### Work instruction
Return each line exactly as written. Begin with the first line of the entries and end with the line that has "cross-section cut | 225 nm wide | cells 5 nm".

-- Extracted data follows --

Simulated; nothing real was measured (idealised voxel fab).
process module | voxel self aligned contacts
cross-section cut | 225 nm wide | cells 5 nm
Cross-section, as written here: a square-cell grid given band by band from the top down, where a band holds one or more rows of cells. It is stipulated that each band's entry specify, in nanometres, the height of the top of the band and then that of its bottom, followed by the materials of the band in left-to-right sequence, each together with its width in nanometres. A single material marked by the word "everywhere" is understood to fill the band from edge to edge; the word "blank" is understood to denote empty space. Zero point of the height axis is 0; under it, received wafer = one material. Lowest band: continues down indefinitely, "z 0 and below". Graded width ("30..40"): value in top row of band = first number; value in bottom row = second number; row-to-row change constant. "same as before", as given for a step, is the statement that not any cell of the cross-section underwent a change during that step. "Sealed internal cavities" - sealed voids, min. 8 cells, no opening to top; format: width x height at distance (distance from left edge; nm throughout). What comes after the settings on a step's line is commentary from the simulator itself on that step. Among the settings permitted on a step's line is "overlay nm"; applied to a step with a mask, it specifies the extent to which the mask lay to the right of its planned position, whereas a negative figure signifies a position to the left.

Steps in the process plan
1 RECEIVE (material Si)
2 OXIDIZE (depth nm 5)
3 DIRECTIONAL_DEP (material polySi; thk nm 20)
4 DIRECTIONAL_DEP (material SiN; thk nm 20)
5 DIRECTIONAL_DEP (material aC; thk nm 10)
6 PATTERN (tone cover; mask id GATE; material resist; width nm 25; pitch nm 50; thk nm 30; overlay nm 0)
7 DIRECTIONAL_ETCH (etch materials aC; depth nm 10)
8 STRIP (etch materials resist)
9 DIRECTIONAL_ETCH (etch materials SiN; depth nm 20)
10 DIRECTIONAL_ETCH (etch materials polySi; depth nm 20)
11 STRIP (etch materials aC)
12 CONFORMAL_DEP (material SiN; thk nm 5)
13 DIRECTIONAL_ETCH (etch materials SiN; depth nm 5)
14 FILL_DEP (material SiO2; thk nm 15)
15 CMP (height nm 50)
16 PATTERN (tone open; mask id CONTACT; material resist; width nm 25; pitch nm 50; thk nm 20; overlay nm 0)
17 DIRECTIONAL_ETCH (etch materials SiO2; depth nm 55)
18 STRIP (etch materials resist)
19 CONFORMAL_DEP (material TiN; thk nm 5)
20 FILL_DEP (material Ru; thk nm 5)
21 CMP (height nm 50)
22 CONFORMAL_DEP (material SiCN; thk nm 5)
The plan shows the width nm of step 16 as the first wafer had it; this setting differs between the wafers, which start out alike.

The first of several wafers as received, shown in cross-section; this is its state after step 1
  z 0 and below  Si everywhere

-- Extracted data concluded --

### Expected answer
Simulated; nothing real was measured (idealised voxel fab).
process module | voxel self aligned contacts
cross-section cut | 225 nm wide | cells 5 nm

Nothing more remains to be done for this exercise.